▶ Required action
Please copy the data shown below, word for word.

★ ★ ★ ★

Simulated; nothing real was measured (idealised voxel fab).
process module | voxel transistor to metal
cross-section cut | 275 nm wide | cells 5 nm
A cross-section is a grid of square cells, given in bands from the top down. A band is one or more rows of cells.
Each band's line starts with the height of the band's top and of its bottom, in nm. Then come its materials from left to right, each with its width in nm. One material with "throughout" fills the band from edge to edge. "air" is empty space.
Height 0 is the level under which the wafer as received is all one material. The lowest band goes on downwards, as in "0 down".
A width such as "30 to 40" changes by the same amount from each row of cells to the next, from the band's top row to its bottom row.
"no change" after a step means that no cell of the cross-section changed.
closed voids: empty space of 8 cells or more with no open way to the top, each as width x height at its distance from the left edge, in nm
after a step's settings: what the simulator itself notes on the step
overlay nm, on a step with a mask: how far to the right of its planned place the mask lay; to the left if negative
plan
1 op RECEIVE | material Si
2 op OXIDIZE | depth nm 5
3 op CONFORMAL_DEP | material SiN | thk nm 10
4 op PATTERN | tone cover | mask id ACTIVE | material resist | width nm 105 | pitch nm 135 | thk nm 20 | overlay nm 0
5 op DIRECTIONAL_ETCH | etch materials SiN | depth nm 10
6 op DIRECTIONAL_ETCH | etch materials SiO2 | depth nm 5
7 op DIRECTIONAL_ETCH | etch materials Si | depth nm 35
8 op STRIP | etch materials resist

★ ★ ★ ★

▶ Task solution
Simulated; nothing real was measured (idealised voxel fab).
process module | voxel transistor to metal
cross-section cut | 275 nm wide | cells 5 nm
A cross-section is a grid of square cells, given in bands from the top down. A band is one or more rows of cells.
Each band's line starts with the height of the band's top and of its bottom, in nm. Then come its materials from left to right, each with its width in nm. One material with "throughout" fills the band from edge to edge. "air" is empty space.
Height 0 is the level under which the wafer as received is all one material. The lowest band goes on downwards, as in "0 down".
A width such as "30 to 40" changes by the same amount from each row of cells to the next, from the band's top row to its bottom row.
"no change" after a step means that no cell of the cross-section changed.
closed voids: empty space of 8 cells or more with no open way to the top, each as width x height at its distance from the left edge, in nm
after a step's settings: what the simulator itself notes on the step
overlay nm, on a step with a mask: how far to the right of its planned place the mask lay; to the left if negative
plan
1 op RECEIVE | material Si
2 op OXIDIZE | depth nm 5
3 op CONFORMAL_DEP | material SiN | thk nm 10
4 op PATTERN | tone cover | mask id ACTIVE | material resist | width nm 105 | pitch nm 135 | thk nm 20 | overlay nm 0
5 op DIRECTIONAL_ETCH | etch materials SiN | depth nm 10
6 op DIRECTIONAL_ETCH | etch materials SiO2 | depth nm 5
7 op DIRECTIONAL_ETCH | etch materials Si | depth nm 35
8 op STRIP | etch materials resist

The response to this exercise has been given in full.